**Task item**.
Could you restate every line of the data word for word?

Content starts
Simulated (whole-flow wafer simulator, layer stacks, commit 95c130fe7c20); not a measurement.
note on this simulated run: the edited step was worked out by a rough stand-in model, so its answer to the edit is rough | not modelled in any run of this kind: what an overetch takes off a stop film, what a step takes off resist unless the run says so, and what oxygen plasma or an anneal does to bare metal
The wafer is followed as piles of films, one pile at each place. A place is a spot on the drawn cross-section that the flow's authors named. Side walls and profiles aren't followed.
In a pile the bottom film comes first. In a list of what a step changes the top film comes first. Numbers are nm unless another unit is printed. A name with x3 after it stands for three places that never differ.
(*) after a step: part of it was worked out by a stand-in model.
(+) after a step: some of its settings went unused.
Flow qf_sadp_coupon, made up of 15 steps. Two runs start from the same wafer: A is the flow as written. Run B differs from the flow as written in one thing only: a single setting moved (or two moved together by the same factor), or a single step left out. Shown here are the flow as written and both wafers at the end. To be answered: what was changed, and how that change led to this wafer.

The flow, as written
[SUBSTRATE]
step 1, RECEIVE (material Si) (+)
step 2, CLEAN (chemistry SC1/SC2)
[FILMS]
Content ends

**Answer area**.
Simulated (whole-flow wafer simulator, layer stacks, commit 95c130fe7c20); not a measurement.
note on this simulated run: the edited step was worked out by a rough stand-in model, so its answer to the edit is rough | not modelled in any run of this kind: what an overetch takes off a stop film, what a step takes off resist unless the run says so, and what oxygen plasma or an anneal does to bare metal
The wafer is followed as piles of films, one pile at each place. A place is a spot on the drawn cross-section that the flow's authors named. Side walls and profiles aren't followed.
In a pile the bottom film comes first. In a list of what a step changes the top film comes first. Numbers are nm unless another unit is printed. A name with x3 after it stands for three places that never differ.
(*) after a step: part of it was worked out by a stand-in model.
(+) after a step: some of its settings went unused.
Flow qf_sadp_coupon, made up of 15 steps. Two runs start from the same wafer: A is the flow as written. Run B differs from the flow as written in one thing only: a single setting moved (or two moved together by the same factor), or a single step left out. Shown here are the flow as written and both wafers at the end. To be answered: what was changed, and how that change led to this wafer.

The flow, as written
[SUBSTRATE]
step 1, RECEIVE (material Si) (+)
step 2, CLEAN (chemistry SC1/SC2)
[FILMS]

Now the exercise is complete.